Data to examine:
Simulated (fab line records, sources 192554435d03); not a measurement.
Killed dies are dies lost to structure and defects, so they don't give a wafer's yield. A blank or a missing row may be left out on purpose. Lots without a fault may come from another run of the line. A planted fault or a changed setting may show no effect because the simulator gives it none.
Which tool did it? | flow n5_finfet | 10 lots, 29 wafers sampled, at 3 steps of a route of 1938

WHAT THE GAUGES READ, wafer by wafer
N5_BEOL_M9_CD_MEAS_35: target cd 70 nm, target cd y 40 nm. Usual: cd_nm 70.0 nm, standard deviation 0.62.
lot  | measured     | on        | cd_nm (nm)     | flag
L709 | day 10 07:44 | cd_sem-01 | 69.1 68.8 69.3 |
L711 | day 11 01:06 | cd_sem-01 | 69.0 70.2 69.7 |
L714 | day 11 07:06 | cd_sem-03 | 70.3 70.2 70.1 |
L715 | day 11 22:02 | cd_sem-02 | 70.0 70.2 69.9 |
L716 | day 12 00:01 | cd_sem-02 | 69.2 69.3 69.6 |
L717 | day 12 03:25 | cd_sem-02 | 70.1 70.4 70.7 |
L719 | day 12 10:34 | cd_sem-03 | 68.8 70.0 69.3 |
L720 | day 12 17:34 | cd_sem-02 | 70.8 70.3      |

Work order: Make an exact copy of the records.

Exercise answer:
Simulated (fab line records, sources 192554435d03); not a measurement.
Killed dies are dies lost to structure and defects, so they don't give a wafer's yield. A blank or a missing row may be left out on purpose. Lots without a fault may come from another run of the line. A planted fault or a changed setting may show no effect because the simulator gives it none.
Which tool did it? | flow n5_finfet | 10 lots, 29 wafers sampled, at 3 steps of a route of 1938

WHAT THE GAUGES READ, wafer by wafer
N5_BEOL_M9_CD_MEAS_35: target cd 70 nm, target cd y 40 nm. Usual: cd_nm 70.0 nm, standard deviation 0.62.
lot  | measured     | on        | cd_nm (nm)     | flag
L709 | day 10 07:44 | cd_sem-01 | 69.1 68.8 69.3 |
L711 | day 11 01:06 | cd_sem-01 | 69.0 70.2 69.7 |
L714 | day 11 07:06 | cd_sem-03 | 70.3 70.2 70.1 |
L715 | day 11 22:02 | cd_sem-02 | 70.0 70.2 69.9 |
L716 | day 12 00:01 | cd_sem-02 | 69.2 69.3 69.6 |
L717 | day 12 03:25 | cd_sem-02 | 70.1 70.4 70.7 |
L719 | day 12 10:34 | cd_sem-03 | 68.8 70.0 69.3 |
L720 | day 12 17:34 | cd_sem-02 | 70.8 70.3      |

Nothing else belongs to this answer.